● Work order: Within the data that follows, set down exactly the lines from the one containing "Heads up on" through the one containing "to the left.", both ends included.

*** Record extracts Section Begins ***
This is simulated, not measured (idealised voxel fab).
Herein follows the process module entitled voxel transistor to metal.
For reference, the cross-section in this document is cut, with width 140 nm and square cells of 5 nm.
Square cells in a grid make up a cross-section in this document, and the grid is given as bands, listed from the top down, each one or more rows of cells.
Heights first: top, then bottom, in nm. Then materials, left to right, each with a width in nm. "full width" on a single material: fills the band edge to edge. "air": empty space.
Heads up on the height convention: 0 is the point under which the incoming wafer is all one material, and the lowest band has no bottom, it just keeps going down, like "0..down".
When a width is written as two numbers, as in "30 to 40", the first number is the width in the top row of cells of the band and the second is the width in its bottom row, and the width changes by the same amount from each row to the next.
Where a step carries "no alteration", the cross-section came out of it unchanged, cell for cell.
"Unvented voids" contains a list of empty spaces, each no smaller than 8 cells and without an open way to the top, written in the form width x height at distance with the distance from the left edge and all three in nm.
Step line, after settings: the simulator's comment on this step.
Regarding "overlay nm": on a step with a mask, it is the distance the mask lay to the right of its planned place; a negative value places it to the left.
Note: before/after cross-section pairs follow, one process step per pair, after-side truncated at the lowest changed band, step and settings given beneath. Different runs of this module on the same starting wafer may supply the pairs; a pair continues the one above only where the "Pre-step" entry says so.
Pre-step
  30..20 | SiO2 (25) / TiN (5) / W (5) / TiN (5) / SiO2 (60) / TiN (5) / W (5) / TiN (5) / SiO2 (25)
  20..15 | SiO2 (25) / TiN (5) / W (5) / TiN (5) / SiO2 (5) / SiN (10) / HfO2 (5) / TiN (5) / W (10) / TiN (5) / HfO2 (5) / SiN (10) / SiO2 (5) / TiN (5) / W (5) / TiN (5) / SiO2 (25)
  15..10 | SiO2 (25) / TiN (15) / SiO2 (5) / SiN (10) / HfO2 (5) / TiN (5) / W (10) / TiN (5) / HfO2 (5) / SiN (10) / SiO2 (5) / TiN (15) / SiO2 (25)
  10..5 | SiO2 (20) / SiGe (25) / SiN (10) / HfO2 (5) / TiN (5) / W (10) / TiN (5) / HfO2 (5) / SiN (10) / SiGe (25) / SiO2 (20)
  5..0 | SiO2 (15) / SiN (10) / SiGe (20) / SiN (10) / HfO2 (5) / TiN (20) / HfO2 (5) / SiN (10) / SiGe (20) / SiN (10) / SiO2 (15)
*** Record extracts Section Ends ***

● Worked solution:
Heads up on the height convention: 0 is the point under which the incoming wafer is all one material, and the lowest band has no bottom, it just keeps going down, like "0..down".
When a width is written as two numbers, as in "30 to 40", the first number is the width in the top row of cells of the band and the second is the width in its bottom row, and the width changes by the same amount from each row to the next.
Where a step carries "no alteration", the cross-section came out of it unchanged, cell for cell.
"Unvented voids" contains a list of empty spaces, each no smaller than 8 cells and without an open way to the top, written in the form width x height at distance with the distance from the left edge and all three in nm.
Step line, after settings: the simulator's comment on this step.
Regarding "overlay nm": on a step with a mask, it is the distance the mask lay to the right of its planned place; a negative value places it to the left.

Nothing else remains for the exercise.